# Work order:
All lines from the first one in the listing below to the one holding "VT_ADJUST_NCORE_TW at SKY_VT_ADJUST_NCORE_TW_MEAS_11", inclusive, are to be copied exactly.

# Information shown:
********************

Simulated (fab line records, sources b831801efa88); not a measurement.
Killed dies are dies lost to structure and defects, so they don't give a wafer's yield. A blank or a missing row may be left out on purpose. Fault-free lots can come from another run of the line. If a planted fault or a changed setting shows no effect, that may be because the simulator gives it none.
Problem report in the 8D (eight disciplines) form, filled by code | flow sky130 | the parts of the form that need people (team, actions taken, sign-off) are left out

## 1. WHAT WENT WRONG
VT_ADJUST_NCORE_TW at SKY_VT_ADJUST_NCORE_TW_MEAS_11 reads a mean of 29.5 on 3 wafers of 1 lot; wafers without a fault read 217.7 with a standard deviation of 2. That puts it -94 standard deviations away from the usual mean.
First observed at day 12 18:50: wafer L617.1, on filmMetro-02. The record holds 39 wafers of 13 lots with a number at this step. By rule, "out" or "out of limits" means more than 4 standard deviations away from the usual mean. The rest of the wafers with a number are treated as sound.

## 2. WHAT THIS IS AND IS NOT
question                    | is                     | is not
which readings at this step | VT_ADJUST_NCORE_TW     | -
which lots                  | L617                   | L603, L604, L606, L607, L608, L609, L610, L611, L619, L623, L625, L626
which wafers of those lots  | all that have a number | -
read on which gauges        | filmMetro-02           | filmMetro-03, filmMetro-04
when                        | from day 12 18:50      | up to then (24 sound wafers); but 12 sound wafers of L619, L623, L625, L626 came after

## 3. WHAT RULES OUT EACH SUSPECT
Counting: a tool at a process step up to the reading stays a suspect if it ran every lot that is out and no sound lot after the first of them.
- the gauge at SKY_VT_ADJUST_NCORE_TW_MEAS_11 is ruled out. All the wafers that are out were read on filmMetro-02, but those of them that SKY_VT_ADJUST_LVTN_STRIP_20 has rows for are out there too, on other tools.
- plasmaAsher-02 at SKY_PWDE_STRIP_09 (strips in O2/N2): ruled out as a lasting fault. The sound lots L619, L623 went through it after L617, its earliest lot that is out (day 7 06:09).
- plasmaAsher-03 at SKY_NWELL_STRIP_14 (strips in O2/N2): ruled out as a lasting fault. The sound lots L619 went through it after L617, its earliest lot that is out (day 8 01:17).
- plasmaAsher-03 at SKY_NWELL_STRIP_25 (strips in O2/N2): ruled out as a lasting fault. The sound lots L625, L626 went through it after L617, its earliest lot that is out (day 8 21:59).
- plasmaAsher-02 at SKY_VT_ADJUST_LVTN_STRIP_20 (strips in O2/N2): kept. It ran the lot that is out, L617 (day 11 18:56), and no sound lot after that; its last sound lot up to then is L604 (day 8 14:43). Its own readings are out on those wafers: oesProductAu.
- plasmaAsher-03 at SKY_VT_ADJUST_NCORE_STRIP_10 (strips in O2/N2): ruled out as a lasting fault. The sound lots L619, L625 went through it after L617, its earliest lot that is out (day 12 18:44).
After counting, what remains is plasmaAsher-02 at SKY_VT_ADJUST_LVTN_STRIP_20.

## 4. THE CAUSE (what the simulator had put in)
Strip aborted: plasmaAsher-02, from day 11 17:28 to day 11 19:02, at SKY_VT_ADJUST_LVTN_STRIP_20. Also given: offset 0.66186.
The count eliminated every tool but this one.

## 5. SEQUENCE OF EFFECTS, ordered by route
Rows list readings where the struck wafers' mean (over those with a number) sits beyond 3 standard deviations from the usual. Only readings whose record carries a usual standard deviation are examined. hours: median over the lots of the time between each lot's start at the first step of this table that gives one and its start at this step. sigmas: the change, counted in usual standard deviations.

********************

# Exercise response:
Simulated (fab line records, sources b831801efa88); not a measurement.
Killed dies are dies lost to structure and defects, so they don't give a wafer's yield. A blank or a missing row may be left out on purpose. Fault-free lots can come from another run of the line. If a planted fault or a changed setting shows no effect, that may be because the simulator gives it none.
Problem report in the 8D (eight disciplines) form, filled by code | flow sky130 | the parts of the form that need people (team, actions taken, sign-off) are left out

## 1. WHAT WENT WRONG
VT_ADJUST_NCORE_TW at SKY_VT_ADJUST_NCORE_TW_MEAS_11 reads a mean of 29.5 on 3 wafers of 1 lot; wafers without a fault read 217.7 with a standard deviation of 2. That puts it -94 standard deviations away from the usual mean.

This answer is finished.